Work instruction: Scan the records below for the line with "52 | HARDBAKE | 120 C, 60 s (*)" and the line with "64 | STRIP | chemistry O2 (*)". Repeat those two lines and every line between them exactly, and nothing else.

-=-=-=-=-

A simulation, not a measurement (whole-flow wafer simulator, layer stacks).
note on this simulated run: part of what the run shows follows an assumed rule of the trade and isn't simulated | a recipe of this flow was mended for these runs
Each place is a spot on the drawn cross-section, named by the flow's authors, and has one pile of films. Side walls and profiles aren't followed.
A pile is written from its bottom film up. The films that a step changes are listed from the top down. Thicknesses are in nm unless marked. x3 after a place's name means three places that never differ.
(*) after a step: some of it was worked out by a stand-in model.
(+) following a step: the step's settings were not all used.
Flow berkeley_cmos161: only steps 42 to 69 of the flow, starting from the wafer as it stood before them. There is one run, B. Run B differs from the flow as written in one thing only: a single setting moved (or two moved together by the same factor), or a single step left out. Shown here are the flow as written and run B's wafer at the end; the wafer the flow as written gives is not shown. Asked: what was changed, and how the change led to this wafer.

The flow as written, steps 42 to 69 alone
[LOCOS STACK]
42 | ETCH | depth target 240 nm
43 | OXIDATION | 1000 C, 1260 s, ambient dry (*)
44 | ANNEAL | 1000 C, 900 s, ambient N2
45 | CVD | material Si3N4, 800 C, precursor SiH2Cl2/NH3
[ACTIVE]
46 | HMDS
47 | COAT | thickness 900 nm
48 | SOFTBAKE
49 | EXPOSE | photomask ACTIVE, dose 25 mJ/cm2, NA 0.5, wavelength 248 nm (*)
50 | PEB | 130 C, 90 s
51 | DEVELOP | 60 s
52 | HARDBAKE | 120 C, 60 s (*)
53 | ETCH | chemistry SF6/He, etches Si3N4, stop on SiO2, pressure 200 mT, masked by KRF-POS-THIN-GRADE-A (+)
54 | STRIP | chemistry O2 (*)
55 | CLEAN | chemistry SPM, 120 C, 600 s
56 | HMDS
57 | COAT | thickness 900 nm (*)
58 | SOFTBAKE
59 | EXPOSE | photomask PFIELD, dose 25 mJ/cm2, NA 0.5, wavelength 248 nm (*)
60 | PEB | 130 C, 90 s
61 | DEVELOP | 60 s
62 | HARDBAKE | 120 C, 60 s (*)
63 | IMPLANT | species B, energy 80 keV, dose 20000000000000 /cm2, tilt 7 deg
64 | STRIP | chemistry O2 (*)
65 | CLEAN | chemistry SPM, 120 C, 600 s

-=-=-=-=-

Task answer:
52 | HARDBAKE | 120 C, 60 s (*)
53 | ETCH | chemistry SF6/He, etches Si3N4, stop on SiO2, pressure 200 mT, masked by KRF-POS-THIN-GRADE-A (+)
54 | STRIP | chemistry O2 (*)
55 | CLEAN | chemistry SPM, 120 C, 600 s
56 | HMDS
57 | COAT | thickness 900 nm (*)
58 | SOFTBAKE
59 | EXPOSE | photomask PFIELD, dose 25 mJ/cm2, NA 0.5, wavelength 248 nm (*)
60 | PEB | 130 C, 90 s
61 | DEVELOP | 60 s
62 | HARDBAKE | 120 C, 60 s (*)
63 | IMPLANT | species B, energy 80 keV, dose 20000000000000 /cm2, tilt 7 deg
64 | STRIP | chemistry O2 (*)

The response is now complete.